-- Work item --
For the material below, return exactly the lines starting at the one holding "L088 | day 40" and ending at the one holding "L096 | day 43", counting both as part of the range.

### Information given ###

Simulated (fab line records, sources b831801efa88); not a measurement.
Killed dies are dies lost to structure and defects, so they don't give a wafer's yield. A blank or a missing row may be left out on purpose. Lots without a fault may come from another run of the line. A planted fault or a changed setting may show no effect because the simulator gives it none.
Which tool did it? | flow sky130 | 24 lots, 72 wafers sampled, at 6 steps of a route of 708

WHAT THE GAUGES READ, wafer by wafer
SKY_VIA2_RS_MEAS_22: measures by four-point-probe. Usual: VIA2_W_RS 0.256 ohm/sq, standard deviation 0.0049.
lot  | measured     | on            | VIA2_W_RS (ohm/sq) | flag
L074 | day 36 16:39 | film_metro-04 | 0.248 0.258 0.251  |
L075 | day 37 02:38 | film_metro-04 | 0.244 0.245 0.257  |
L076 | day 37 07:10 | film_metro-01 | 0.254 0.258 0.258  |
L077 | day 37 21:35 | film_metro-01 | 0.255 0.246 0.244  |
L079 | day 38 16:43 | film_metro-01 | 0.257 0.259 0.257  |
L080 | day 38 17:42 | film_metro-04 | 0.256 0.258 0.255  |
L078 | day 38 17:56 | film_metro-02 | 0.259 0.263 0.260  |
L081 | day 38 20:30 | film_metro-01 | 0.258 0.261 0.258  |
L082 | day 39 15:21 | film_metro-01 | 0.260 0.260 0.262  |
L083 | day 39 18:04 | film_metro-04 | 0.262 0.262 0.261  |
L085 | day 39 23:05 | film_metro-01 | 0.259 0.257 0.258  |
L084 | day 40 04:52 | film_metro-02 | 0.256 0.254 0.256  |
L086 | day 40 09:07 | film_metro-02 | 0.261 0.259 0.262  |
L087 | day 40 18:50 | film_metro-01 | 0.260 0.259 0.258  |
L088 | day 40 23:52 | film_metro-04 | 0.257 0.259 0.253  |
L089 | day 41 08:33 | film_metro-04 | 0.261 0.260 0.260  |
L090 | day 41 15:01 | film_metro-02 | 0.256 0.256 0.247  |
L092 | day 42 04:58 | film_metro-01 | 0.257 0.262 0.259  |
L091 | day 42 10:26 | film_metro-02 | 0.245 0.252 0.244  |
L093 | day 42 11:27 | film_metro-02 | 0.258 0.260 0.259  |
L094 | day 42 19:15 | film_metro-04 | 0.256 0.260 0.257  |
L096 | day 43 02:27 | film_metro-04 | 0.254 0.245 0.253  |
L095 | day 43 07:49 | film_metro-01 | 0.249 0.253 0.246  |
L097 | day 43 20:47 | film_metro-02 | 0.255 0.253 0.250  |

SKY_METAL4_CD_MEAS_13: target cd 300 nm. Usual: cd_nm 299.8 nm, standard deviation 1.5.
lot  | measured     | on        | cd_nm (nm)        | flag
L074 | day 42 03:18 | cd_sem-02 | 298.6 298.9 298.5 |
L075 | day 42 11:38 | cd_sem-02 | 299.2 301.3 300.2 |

###

-- Your response --
L088 | day 40 23:52 | film_metro-04 | 0.257 0.259 0.253  |
L089 | day 41 08:33 | film_metro-04 | 0.261 0.260 0.260  |
L090 | day 41 15:01 | film_metro-02 | 0.256 0.256 0.247  |
L092 | day 42 04:58 | film_metro-01 | 0.257 0.262 0.259  |
L091 | day 42 10:26 | film_metro-02 | 0.245 0.252 0.244  |
L093 | day 42 11:27 | film_metro-02 | 0.258 0.260 0.259  |
L094 | day 42 19:15 | film_metro-04 | 0.256 0.260 0.257  |
L096 | day 43 02:27 | film_metro-04 | 0.254 0.245 0.253  |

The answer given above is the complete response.